> _ACTION ITEM_: Find the line holding "2 more below" in the entries below. Give it again exactly, along with every line after it up to and including the line holding "in the flow as written: -528.6".

---+---

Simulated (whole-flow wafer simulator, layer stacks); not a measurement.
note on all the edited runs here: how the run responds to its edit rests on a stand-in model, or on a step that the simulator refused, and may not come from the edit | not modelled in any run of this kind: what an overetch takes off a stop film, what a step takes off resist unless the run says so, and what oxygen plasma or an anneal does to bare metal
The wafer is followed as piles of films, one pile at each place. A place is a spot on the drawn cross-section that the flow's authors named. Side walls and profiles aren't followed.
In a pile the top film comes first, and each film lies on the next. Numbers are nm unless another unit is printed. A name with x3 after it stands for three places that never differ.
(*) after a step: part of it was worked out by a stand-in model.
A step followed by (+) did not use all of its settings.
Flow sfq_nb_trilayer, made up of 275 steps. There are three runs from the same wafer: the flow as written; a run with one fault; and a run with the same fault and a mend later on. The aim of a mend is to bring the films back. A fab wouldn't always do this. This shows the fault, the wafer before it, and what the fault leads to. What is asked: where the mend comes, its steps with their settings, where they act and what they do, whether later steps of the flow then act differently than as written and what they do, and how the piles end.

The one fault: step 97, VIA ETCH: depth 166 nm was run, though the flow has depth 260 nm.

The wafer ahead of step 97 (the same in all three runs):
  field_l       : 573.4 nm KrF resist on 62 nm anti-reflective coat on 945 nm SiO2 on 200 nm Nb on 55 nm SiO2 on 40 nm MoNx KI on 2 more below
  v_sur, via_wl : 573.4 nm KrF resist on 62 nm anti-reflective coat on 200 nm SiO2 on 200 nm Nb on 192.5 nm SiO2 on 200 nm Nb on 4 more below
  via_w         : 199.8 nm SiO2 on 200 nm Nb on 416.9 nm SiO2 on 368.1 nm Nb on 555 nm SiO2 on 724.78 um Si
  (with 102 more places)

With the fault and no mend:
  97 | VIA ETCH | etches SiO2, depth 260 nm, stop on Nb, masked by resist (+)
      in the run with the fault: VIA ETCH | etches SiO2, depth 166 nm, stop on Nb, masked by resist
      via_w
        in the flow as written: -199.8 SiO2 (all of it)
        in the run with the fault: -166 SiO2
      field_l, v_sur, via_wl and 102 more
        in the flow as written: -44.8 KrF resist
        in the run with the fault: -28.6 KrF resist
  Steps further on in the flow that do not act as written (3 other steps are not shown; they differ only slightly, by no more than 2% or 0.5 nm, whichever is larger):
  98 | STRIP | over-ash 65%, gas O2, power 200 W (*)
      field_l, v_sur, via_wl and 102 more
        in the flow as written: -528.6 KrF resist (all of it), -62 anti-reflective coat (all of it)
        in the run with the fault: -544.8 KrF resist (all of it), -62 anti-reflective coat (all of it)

---+---

> _TASK SOLUTION_:
  field_l       : 573.4 nm KrF resist on 62 nm anti-reflective coat on 945 nm SiO2 on 200 nm Nb on 55 nm SiO2 on 40 nm MoNx KI on 2 more below
  v_sur, via_wl : 573.4 nm KrF resist on 62 nm anti-reflective coat on 200 nm SiO2 on 200 nm Nb on 192.5 nm SiO2 on 200 nm Nb on 4 more below
  via_w         : 199.8 nm SiO2 on 200 nm Nb on 416.9 nm SiO2 on 368.1 nm Nb on 555 nm SiO2 on 724.78 um Si
  (with 102 more places)

With the fault and no mend:
  97 | VIA ETCH | etches SiO2, depth 260 nm, stop on Nb, masked by resist (+)
      in the run with the fault: VIA ETCH | etches SiO2, depth 166 nm, stop on Nb, masked by resist
      via_w
        in the flow as written: -199.8 SiO2 (all of it)
        in the run with the fault: -166 SiO2
      field_l, v_sur, via_wl and 102 more
        in the flow as written: -44.8 KrF resist
        in the run with the fault: -28.6 KrF resist
  Steps further on in the flow that do not act as written (3 other steps are not shown; they differ only slightly, by no more than 2% or 0.5 nm, whichever is larger):
  98 | STRIP | over-ash 65%, gas O2, power 200 W (*)
      field_l, v_sur, via_wl and 102 more
        in the flow as written: -528.6 KrF resist (all of it), -62 anti-reflective coat (all of it)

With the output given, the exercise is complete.